Assignment:
For the entries below, repeat exactly each line starting with the one that contains "WAFERS WITHOUT THEIR CHAMBER" and going on through the one that contains "Correctly placed: 4", and no others.

Data:
=-=-=-=-=

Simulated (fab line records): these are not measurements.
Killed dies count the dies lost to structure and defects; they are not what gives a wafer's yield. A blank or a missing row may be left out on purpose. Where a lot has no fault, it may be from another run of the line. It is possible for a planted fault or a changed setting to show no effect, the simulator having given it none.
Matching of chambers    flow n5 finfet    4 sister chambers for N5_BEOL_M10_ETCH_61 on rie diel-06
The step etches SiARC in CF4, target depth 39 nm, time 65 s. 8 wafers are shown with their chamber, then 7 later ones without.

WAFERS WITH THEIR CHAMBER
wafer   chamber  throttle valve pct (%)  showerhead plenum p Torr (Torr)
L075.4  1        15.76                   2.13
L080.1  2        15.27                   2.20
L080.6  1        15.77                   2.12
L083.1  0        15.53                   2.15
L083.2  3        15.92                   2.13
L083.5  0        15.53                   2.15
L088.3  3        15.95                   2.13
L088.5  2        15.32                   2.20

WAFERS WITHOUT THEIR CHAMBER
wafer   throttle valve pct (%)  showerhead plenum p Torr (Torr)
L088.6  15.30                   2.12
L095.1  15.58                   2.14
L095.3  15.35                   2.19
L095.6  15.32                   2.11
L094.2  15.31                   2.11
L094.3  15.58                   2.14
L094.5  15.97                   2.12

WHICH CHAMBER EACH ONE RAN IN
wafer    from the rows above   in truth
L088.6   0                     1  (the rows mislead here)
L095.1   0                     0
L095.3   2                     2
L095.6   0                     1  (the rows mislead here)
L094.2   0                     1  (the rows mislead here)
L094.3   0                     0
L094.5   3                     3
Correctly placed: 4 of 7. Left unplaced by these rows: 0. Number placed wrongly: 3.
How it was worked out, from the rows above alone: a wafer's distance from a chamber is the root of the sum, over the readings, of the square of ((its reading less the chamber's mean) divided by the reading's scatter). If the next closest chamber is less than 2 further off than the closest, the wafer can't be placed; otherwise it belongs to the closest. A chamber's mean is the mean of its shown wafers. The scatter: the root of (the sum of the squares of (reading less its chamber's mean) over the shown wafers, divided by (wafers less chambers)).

=-=-=-=-=

Your solution:
WAFERS WITHOUT THEIR CHAMBER
wafer   throttle valve pct (%)  showerhead plenum p Torr (Torr)
L088.6  15.30                   2.12
L095.1  15.58                   2.14
L095.3  15.35                   2.19
L095.6  15.32                   2.11
L094.2  15.31                   2.11
L094.3  15.58                   2.14
L094.5  15.97                   2.12

WHICH CHAMBER EACH ONE RAN IN
wafer    from the rows above   in truth
L088.6   0                     1  (the rows mislead here)
L095.1   0                     0
L095.3   2                     2
L095.6   0                     1  (the rows mislead here)
L094.2   0                     1  (the rows mislead here)
L094.3   0                     0
L094.5   3                     3
Correctly placed: 4 of 7. Left unplaced by these rows: 0. Number placed wrongly: 3.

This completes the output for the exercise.